### Requirement
Produce the listing below again, exactly as shown.

#### Data provided

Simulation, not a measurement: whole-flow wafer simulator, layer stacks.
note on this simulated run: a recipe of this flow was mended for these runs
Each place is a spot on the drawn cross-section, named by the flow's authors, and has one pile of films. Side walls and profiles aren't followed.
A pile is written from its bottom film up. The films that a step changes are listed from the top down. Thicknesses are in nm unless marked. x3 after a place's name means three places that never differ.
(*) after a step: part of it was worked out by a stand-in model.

########

### Task response
Simulation, not a measurement: whole-flow wafer simulator, layer stacks.
note on this simulated run: a recipe of this flow was mended for these runs
Each place is a spot on the drawn cross-section, named by the flow's authors, and has one pile of films. Side walls and profiles aren't followed.
A pile is written from its bottom film up. The films that a step changes are listed from the top down. Thicknesses are in nm unless marked. x3 after a place's name means three places that never differ.
(*) after a step: part of it was worked out by a stand-in model.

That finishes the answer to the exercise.